* [Excerpted records]
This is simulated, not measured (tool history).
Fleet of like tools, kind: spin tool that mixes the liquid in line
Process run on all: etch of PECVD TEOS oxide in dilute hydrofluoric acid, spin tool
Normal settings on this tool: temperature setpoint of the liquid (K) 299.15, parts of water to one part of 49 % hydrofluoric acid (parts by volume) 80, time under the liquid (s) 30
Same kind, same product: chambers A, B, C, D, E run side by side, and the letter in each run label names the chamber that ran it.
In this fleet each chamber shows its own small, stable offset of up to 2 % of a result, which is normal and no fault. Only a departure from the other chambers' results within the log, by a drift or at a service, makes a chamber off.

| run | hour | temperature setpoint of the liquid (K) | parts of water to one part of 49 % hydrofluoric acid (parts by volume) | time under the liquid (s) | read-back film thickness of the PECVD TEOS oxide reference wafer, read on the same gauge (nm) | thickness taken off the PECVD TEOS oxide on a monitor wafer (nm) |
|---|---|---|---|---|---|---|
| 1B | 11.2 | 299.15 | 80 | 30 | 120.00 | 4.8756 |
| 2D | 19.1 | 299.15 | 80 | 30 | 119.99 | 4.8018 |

* [Brief] The data must be given again in full, exactly as written.

* [Expected answer]
This is simulated, not measured (tool history).
Fleet of like tools, kind: spin tool that mixes the liquid in line
Process run on all: etch of PECVD TEOS oxide in dilute hydrofluoric acid, spin tool
Normal settings on this tool: temperature setpoint of the liquid (K) 299.15, parts of water to one part of 49 % hydrofluoric acid (parts by volume) 80, time under the liquid (s) 30
Same kind, same product: chambers A, B, C, D, E run side by side, and the letter in each run label names the chamber that ran it.
In this fleet each chamber shows its own small, stable offset of up to 2 % of a result, which is normal and no fault. Only a departure from the other chambers' results within the log, by a drift or at a service, makes a chamber off.

| run | hour | temperature setpoint of the liquid (K) | parts of water to one part of 49 % hydrofluoric acid (parts by volume) | time under the liquid (s) | read-back film thickness of the PECVD TEOS oxide reference wafer, read on the same gauge (nm) | thickness taken off the PECVD TEOS oxide on a monitor wafer (nm) |
|---|---|---|---|---|---|---|
| 1B | 11.2 | 299.15 | 80 | 30 | 120.00 | 4.8756 |
| 2D | 19.1 | 299.15 | 80 | 30 | 119.99 | 4.8018 |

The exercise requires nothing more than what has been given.